[EXTRACTED MATERIAL — start]
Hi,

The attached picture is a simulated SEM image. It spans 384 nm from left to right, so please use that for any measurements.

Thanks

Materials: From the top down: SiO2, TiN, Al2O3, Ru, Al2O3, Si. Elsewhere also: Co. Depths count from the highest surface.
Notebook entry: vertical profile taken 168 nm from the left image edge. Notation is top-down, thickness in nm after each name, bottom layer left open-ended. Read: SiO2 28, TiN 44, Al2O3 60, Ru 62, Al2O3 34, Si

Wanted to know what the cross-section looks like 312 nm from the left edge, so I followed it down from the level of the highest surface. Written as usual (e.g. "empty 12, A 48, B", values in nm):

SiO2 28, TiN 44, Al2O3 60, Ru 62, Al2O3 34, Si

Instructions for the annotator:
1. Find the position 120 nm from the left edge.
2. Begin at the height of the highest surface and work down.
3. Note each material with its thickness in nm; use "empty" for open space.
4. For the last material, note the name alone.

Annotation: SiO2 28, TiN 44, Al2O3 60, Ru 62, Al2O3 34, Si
[EXTRACTED MATERIAL — finish]

◆ REQUIREMENT ◆
Please reproduce every line shown above, exactly as written.

◆ YOUR SOLUTION ◆
Hi,

The attached picture is a simulated SEM image. It spans 384 nm from left to right, so please use that for any measurements.

Thanks

Materials: From the top down: SiO2, TiN, Al2O3, Ru, Al2O3, Si. Elsewhere also: Co. Depths count from the highest surface.
Notebook entry: vertical profile taken 168 nm from the left image edge. Notation is top-down, thickness in nm after each name, bottom layer left open-ended. Read: SiO2 28, TiN 44, Al2O3 60, Ru 62, Al2O3 34, Si

Wanted to know what the cross-section looks like 312 nm from the left edge, so I followed it down from the level of the highest surface. Written as usual (e.g. "empty 12, A 48, B", values in nm):

SiO2 28, TiN 44, Al2O3 60, Ru 62, Al2O3 34, Si

Instructions for the annotator:
1. Find the position 120 nm from the left edge.
2. Begin at the height of the highest surface and work down.
3. Note each material with its thickness in nm; use "empty" for open space.
4. For the last material, note the name alone.

Annotation: SiO2 28, TiN 44, Al2O3 60, Ru 62, Al2O3 34, Si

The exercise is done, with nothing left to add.